» Work order
Within the records below, reproduce without change the lines from the line that has "Typical recipe values: bias_w" through the line that has "There are 4", and only those.

[Extracted entries Boundary: Start]

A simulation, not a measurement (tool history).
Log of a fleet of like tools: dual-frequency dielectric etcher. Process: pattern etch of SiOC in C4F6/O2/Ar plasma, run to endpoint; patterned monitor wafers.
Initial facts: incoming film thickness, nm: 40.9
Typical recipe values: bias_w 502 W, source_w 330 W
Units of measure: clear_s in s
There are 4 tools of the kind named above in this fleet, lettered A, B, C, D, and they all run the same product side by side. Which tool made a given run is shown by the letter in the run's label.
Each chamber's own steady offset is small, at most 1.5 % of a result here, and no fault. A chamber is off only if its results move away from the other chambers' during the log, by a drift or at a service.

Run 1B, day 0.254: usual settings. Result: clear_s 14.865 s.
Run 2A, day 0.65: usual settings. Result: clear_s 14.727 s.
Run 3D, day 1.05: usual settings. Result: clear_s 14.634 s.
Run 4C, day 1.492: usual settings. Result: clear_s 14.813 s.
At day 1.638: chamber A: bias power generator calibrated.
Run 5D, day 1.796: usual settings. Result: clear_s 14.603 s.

[Extracted entries Boundary: End]

» Exercise response
Typical recipe values: bias_w 502 W, source_w 330 W
Units of measure: clear_s in s
There are 4 tools of the kind named above in this fleet, lettered A, B, C, D, and they all run the same product side by side. Which tool made a given run is shown by the letter in the run's label.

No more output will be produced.